● Assigned task:
Return all the entries. Match them word for word.

● Supplied entries:
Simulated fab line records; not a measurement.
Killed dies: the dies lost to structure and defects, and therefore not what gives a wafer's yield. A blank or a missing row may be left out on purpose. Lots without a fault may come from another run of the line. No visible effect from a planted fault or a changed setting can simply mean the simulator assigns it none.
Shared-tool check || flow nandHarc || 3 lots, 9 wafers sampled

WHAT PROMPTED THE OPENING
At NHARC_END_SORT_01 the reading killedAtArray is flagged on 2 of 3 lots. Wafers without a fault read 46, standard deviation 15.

● Solution:
Simulated fab line records; not a measurement.
Killed dies: the dies lost to structure and defects, and therefore not what gives a wafer's yield. A blank or a missing row may be left out on purpose. Lots without a fault may come from another run of the line. No visible effect from a planted fault or a changed setting can simply mean the simulator assigns it none.
Shared-tool check || flow nandHarc || 3 lots, 9 wafers sampled

WHAT PROMPTED THE OPENING
At NHARC_END_SORT_01 the reading killedAtArray is flagged on 2 of 3 lots. Wafers without a fault read 46, standard deviation 15.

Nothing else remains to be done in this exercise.